**Required action:**
Given the listing below, write out exactly the lines starting with the line that has "Materials: From the" and going on through the line that has "Solution. SOC 54, HfO2", both kept.

**Recorded data:**
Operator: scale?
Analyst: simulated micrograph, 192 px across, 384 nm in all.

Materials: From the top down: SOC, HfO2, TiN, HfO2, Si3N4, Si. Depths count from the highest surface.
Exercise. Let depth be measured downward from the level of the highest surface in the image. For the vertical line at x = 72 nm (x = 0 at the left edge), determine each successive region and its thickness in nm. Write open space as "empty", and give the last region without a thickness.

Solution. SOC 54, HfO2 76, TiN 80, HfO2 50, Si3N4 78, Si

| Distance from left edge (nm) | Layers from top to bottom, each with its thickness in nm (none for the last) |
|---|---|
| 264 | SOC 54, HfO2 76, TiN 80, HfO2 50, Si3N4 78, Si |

**Expected answer:**
Materials: From the top down: SOC, HfO2, TiN, HfO2, Si3N4, Si. Depths count from the highest surface.
Exercise. Let depth be measured downward from the level of the highest surface in the image. For the vertical line at x = 72 nm (x = 0 at the left edge), determine each successive region and its thickness in nm. Write open space as "empty", and give the last region without a thickness.

Solution. SOC 54, HfO2 76, TiN 80, HfO2 50, Si3N4 78, Si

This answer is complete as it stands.